▶ **RECORDED DATA**:
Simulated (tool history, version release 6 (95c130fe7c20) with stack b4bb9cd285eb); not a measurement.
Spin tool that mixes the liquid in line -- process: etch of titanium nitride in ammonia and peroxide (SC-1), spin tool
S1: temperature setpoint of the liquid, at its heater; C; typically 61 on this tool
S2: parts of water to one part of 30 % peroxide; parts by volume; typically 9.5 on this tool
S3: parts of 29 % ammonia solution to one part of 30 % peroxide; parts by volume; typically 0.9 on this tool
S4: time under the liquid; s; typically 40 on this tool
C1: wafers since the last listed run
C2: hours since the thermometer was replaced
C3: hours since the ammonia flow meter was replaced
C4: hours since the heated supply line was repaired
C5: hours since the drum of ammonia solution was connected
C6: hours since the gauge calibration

▶ **WORK INSTRUCTION**: Reproduce the lines above. Leave each one as it is.

▶ **RESPONSE**:
Simulated (tool history, version release 6 (95c130fe7c20) with stack b4bb9cd285eb); not a measurement.
Spin tool that mixes the liquid in line -- process: etch of titanium nitride in ammonia and peroxide (SC-1), spin tool
S1: temperature setpoint of the liquid, at its heater; C; typically 61 on this tool
S2: parts of water to one part of 30 % peroxide; parts by volume; typically 9.5 on this tool
S3: parts of 29 % ammonia solution to one part of 30 % peroxide; parts by volume; typically 0.9 on this tool
S4: time under the liquid; s; typically 40 on this tool
C1: wafers since the last listed run
C2: hours since the thermometer was replaced
C3: hours since the ammonia flow meter was replaced
C4: hours since the heated supply line was repaired
C5: hours since the drum of ammonia solution was connected
C6: hours since the gauge calibration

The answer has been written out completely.